Work item ▸ Look through the material below and copy exactly the lines from the line with "height nm 10 |" to the line with "thk nm 15 |", those two lines included.

○ ○ ○ ○ ○ ○ ○
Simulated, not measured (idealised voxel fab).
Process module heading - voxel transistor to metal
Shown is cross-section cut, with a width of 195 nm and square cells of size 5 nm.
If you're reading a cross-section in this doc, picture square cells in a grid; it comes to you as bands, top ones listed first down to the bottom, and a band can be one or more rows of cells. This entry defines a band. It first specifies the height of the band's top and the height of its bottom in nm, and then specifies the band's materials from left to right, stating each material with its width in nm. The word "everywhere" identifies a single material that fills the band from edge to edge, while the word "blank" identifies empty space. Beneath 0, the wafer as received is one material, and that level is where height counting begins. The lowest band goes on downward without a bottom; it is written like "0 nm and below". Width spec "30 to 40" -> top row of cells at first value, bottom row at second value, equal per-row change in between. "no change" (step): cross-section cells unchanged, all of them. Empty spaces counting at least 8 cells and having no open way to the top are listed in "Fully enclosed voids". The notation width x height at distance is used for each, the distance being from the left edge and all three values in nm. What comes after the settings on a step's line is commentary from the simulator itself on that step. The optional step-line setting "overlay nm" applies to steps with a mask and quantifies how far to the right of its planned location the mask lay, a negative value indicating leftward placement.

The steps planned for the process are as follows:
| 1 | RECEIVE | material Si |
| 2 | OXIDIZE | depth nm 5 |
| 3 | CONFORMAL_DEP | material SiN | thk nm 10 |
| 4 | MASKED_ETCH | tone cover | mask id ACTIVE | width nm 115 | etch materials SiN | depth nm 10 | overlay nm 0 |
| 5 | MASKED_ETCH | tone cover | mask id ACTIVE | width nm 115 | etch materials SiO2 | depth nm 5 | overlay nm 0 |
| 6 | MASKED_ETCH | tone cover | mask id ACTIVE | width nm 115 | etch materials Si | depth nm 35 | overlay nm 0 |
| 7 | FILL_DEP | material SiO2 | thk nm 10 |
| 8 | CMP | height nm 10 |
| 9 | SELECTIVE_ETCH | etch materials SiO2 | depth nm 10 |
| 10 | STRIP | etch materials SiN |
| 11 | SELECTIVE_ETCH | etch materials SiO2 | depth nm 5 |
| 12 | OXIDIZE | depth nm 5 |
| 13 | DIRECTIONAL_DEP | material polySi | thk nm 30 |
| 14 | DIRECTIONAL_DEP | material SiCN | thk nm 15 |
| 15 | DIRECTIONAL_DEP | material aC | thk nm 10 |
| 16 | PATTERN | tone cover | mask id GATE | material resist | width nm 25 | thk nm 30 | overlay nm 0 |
○ ○ ○ ○ ○ ○ ○

Written response ▸
| 8 | CMP | height nm 10 |
| 9 | SELECTIVE_ETCH | etch materials SiO2 | depth nm 10 |
| 10 | STRIP | etch materials SiN |
| 11 | SELECTIVE_ETCH | etch materials SiO2 | depth nm 5 |
| 12 | OXIDIZE | depth nm 5 |
| 13 | DIRECTIONAL_DEP | material polySi | thk nm 30 |
| 14 | DIRECTIONAL_DEP | material SiCN | thk nm 15 |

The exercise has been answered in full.